▶ **Assigned task**
Return every line of the listing below, unchanged, from its first line to the line holding "start_h: hours from", that line included.

▶ **Data records**
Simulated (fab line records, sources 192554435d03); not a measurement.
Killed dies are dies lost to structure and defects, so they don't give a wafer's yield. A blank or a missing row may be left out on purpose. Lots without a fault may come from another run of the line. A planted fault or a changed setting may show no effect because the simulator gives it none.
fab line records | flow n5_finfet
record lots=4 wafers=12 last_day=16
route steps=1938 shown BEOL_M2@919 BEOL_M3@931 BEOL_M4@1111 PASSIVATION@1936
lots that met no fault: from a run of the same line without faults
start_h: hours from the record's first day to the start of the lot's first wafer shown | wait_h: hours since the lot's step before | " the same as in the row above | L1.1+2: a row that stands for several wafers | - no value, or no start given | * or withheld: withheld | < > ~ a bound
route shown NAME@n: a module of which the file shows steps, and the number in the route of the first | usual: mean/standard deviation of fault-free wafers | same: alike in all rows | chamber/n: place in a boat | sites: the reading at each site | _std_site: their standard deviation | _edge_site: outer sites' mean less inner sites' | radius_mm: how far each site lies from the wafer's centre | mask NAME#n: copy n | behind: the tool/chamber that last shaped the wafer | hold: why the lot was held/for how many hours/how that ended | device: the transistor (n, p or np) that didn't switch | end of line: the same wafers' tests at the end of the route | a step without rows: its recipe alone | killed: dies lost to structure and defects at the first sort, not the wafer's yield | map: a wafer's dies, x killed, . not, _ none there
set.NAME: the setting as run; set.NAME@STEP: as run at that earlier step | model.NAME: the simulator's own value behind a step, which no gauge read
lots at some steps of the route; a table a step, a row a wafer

▶ **Expected answer**
Simulated (fab line records, sources 192554435d03); not a measurement.
Killed dies are dies lost to structure and defects, so they don't give a wafer's yield. A blank or a missing row may be left out on purpose. Lots without a fault may come from another run of the line. A planted fault or a changed setting may show no effect because the simulator gives it none.
fab line records | flow n5_finfet
record lots=4 wafers=12 last_day=16
route steps=1938 shown BEOL_M2@919 BEOL_M3@931 BEOL_M4@1111 PASSIVATION@1936
lots that met no fault: from a run of the same line without faults
start_h: hours from the record's first day to the start of the lot's first wafer shown | wait_h: hours since the lot's step before | " the same as in the row above | L1.1+2: a row that stands for several wafers | - no value, or no start given | * or withheld: withheld | < > ~ a bound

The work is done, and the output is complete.